Requirement =
Every record must be copied exactly, from first line to last.

Extracted data =
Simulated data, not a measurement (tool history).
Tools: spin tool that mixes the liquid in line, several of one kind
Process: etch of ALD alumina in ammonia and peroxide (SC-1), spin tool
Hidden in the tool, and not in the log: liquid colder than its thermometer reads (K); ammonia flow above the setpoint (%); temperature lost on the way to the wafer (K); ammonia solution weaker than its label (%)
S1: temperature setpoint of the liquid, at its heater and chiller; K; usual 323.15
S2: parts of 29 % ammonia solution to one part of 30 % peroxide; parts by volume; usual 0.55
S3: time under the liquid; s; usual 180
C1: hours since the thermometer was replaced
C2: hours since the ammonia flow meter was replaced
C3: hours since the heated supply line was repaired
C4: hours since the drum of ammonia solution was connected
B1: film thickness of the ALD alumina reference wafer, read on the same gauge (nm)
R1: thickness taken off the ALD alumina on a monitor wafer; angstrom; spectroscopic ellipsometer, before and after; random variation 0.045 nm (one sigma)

Problem solution =
Simulated data, not a measurement (tool history).
Tools: spin tool that mixes the liquid in line, several of one kind
Process: etch of ALD alumina in ammonia and peroxide (SC-1), spin tool
Hidden in the tool, and not in the log: liquid colder than its thermometer reads (K); ammonia flow above the setpoint (%); temperature lost on the way to the wafer (K); ammonia solution weaker than its label (%)
S1: temperature setpoint of the liquid, at its heater and chiller; K; usual 323.15
S2: parts of 29 % ammonia solution to one part of 30 % peroxide; parts by volume; usual 0.55
S3: time under the liquid; s; usual 180
C1: hours since the thermometer was replaced
C2: hours since the ammonia flow meter was replaced
C3: hours since the heated supply line was repaired
C4: hours since the drum of ammonia solution was connected
B1: film thickness of the ALD alumina reference wafer, read on the same gauge (nm)
R1: thickness taken off the ALD alumina on a monitor wafer; angstrom; spectroscopic ellipsometer, before and after; random variation 0.045 nm (one sigma)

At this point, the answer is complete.